========

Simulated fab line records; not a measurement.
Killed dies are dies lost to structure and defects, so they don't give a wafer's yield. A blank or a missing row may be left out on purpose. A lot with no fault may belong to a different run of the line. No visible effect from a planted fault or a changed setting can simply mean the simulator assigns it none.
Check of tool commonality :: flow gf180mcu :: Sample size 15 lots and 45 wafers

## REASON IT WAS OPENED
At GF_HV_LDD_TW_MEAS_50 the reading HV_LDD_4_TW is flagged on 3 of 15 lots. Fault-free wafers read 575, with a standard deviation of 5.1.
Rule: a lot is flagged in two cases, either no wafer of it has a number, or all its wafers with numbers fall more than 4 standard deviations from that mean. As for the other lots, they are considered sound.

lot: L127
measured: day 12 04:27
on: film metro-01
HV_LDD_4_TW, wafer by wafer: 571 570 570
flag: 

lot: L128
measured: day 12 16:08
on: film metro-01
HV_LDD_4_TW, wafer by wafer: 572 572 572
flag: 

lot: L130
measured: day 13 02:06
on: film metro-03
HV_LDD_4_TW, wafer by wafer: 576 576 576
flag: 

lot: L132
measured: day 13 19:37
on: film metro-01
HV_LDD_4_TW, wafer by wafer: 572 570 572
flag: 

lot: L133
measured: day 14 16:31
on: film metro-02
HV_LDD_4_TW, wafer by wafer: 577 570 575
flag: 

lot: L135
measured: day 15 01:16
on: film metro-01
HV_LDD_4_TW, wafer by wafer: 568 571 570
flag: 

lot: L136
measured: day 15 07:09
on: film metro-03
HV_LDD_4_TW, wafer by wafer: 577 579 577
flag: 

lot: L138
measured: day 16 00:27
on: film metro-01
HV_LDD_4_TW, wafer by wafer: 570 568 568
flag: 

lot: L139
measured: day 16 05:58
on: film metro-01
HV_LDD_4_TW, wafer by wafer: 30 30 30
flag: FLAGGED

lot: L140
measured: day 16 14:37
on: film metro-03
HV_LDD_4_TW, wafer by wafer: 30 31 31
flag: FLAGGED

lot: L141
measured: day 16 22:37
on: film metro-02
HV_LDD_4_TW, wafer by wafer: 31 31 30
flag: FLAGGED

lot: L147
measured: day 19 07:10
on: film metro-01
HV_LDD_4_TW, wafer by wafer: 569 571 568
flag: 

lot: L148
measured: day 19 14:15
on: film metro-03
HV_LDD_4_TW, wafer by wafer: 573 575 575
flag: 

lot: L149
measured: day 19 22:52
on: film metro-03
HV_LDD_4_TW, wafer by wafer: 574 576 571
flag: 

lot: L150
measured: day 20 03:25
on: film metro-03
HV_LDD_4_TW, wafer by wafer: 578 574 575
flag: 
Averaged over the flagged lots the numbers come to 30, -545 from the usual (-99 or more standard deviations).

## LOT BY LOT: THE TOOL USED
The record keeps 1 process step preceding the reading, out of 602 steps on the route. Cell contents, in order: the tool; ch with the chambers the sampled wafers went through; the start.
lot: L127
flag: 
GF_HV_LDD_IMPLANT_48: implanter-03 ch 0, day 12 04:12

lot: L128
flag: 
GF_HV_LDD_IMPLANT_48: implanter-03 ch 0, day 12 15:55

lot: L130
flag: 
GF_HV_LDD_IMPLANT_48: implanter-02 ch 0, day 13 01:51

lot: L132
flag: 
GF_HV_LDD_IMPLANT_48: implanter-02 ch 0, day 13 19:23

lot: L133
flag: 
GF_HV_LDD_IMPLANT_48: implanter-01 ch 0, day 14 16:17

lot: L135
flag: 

========

◆ **BRIEF**
What is asked for is an exact copy of the lines above from the one containing "HV_LDD_4_TW, wafer by wafer: 577 570 575" through the one containing "HV_LDD_4_TW, wafer by wafer: 570 568 568", and only those.

◆ **EXERCISE OUTPUT**
HV_LDD_4_TW, wafer by wafer: 577 570 575
flag: 

lot: L135
measured: day 15 01:16
on: film metro-01
HV_LDD_4_TW, wafer by wafer: 568 571 570
flag: 

lot: L136
measured: day 15 07:09
on: film metro-03
HV_LDD_4_TW, wafer by wafer: 577 579 577
flag: 

lot: L138
measured: day 16 00:27
on: film metro-01
HV_LDD_4_TW, wafer by wafer: 570 568 568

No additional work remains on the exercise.